# # #

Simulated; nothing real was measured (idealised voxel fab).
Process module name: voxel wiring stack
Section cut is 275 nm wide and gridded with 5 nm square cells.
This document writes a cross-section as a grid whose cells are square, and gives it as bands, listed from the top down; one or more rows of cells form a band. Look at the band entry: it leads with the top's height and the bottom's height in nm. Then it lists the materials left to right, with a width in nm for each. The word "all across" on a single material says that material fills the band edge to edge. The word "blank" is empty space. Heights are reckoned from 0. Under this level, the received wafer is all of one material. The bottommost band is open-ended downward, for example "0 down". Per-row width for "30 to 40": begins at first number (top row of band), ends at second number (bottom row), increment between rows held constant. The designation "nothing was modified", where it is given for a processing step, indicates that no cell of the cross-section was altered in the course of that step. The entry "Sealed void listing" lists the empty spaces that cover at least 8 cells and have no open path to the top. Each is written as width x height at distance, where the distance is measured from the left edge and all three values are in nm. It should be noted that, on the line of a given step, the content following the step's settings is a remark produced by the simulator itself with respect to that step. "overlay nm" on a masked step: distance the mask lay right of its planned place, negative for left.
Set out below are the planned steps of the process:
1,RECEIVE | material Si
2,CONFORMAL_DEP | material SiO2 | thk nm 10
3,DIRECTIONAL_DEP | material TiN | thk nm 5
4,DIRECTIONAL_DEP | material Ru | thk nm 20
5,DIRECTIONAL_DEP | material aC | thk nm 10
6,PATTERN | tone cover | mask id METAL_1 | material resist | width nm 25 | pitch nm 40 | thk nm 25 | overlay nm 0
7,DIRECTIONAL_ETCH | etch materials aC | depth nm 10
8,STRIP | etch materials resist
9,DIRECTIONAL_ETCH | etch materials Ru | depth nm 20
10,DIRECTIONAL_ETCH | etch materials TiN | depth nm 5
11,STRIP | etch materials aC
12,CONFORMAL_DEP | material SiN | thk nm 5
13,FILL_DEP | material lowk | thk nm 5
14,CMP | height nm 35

# # #

## [Work request]
Exactly as they appear above, output the lines of the data from the first through the one that contains "Section cut is", and only those lines.

## [Written answer]
Simulated; nothing real was measured (idealised voxel fab).
Process module name: voxel wiring stack
Section cut is 275 nm wide and gridded with 5 nm square cells.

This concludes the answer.